### Activity
The line containing "lots that met" marks the end: restate word for word every line from the first line of the entries below through that one.

### Data to examine
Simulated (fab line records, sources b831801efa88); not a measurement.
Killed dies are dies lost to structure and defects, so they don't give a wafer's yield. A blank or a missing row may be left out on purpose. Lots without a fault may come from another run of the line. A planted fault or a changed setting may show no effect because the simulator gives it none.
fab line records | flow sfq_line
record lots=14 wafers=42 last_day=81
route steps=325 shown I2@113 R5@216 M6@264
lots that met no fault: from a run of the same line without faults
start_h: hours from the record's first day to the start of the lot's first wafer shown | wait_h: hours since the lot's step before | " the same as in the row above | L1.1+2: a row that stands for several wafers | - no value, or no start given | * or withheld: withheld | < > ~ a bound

### Answer box
Simulated (fab line records, sources b831801efa88); not a measurement.
Killed dies are dies lost to structure and defects, so they don't give a wafer's yield. A blank or a missing row may be left out on purpose. Lots without a fault may come from another run of the line. A planted fault or a changed setting may show no effect because the simulator gives it none.
fab line records | flow sfq_line
record lots=14 wafers=42 last_day=81
route steps=325 shown I2@113 R5@216 M6@264
lots that met no fault: from a run of the same line without faults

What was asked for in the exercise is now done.